▶ Work request:
Type out the data again, word for word and in full.

++++

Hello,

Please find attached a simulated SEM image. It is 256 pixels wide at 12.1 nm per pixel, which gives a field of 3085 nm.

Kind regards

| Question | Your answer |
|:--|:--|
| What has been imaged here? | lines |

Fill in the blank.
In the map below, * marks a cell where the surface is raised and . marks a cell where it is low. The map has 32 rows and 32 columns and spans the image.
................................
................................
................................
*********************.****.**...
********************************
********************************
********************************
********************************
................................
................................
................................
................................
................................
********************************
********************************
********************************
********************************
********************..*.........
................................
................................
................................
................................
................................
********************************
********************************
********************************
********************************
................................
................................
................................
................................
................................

++++

▶ Result:
Hello,

Please find attached a simulated SEM image. It is 256 pixels wide at 12.1 nm per pixel, which gives a field of 3085 nm.

Kind regards

| Question | Your answer |
|:--|:--|
| What has been imaged here? | lines |

Fill in the blank.
In the map below, * marks a cell where the surface is raised and . marks a cell where it is low. The map has 32 rows and 32 columns and spans the image.
................................
................................
................................
*********************.****.**...
********************************
********************************
********************************
********************************
................................
................................
................................
................................
................................
********************************
********************************
********************************
********************************
********************..*.........
................................
................................
................................
................................
................................
********************************
********************************
********************************
********************************
................................
................................
................................
................................
................................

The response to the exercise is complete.